Output range, inclusive: from the line containing "route steps=1938 shown" to the line containing "start_h: hours from". Restate those lines from the data below word for word and only those.

┌────────
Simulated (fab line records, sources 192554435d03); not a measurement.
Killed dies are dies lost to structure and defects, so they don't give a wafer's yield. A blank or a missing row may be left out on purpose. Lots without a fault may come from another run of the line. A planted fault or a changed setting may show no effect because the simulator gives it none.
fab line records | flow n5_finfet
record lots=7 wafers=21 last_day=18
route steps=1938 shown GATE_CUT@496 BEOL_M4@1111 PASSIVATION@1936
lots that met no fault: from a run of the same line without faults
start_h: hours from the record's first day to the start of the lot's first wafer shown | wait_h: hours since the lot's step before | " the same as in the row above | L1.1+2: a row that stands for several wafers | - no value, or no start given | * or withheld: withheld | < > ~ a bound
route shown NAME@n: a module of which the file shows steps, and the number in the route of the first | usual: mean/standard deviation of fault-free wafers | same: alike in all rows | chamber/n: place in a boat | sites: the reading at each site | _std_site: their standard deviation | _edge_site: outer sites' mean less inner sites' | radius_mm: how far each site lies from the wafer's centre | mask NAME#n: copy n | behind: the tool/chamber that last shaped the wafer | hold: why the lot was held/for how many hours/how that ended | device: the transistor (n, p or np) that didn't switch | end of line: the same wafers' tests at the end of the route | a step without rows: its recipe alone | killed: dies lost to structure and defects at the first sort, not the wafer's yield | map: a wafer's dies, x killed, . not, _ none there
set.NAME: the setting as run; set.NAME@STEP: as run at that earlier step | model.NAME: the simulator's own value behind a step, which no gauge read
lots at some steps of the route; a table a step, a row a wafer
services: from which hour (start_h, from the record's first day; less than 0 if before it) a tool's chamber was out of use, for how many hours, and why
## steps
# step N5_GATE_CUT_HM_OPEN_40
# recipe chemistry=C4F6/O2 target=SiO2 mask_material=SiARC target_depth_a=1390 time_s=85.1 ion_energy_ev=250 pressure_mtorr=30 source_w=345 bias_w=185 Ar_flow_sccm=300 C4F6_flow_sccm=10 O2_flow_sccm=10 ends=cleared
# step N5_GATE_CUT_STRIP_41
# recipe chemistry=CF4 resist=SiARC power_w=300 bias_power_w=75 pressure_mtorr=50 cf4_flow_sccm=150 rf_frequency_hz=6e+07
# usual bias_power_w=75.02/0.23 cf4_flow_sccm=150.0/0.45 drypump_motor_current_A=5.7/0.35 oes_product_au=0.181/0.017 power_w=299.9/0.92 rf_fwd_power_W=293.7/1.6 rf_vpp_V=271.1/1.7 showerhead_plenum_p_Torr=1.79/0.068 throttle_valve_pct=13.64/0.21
└────────

EXERCISE RESPONSE »
route steps=1938 shown GATE_CUT@496 BEOL_M4@1111 PASSIVATION@1936
lots that met no fault: from a run of the same line without faults
start_h: hours from the record's first day to the start of the lot's first wafer shown | wait_h: hours since the lot's step before | " the same as in the row above | L1.1+2: a row that stands for several wafers | - no value, or no start given | * or withheld: withheld | < > ~ a bound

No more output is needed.